************
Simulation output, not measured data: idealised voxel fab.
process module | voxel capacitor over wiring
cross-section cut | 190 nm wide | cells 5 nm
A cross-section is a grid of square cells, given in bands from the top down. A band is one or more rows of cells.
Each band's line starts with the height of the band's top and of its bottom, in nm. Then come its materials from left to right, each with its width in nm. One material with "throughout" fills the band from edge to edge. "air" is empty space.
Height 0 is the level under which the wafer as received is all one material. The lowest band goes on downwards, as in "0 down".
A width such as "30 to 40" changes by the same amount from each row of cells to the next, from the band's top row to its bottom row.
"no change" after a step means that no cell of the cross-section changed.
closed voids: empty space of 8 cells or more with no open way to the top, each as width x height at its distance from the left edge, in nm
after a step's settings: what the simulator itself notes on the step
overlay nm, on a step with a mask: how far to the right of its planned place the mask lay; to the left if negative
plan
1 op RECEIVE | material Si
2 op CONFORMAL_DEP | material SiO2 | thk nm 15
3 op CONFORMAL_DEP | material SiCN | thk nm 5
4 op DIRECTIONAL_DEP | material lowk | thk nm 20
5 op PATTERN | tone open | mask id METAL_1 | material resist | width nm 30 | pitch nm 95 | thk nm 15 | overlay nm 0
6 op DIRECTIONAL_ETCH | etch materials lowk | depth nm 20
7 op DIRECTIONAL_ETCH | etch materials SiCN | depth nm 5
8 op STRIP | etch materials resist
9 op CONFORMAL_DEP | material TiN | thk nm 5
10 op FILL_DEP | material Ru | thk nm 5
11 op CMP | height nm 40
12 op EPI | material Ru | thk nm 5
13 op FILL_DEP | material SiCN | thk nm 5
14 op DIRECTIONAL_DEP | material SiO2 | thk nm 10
************

→ **Brief**: Return, line for line and unchanged, the data from its first line through the line containing "Height 0 is".

→ **Response area**:
Simulation output, not measured data: idealised voxel fab.
process module | voxel capacitor over wiring
cross-section cut | 190 nm wide | cells 5 nm
A cross-section is a grid of square cells, given in bands from the top down. A band is one or more rows of cells.
Each band's line starts with the height of the band's top and of its bottom, in nm. Then come its materials from left to right, each with its width in nm. One material with "throughout" fills the band from edge to edge. "air" is empty space.
Height 0 is the level under which the wafer as received is all one material. The lowest band goes on downwards, as in "0 down".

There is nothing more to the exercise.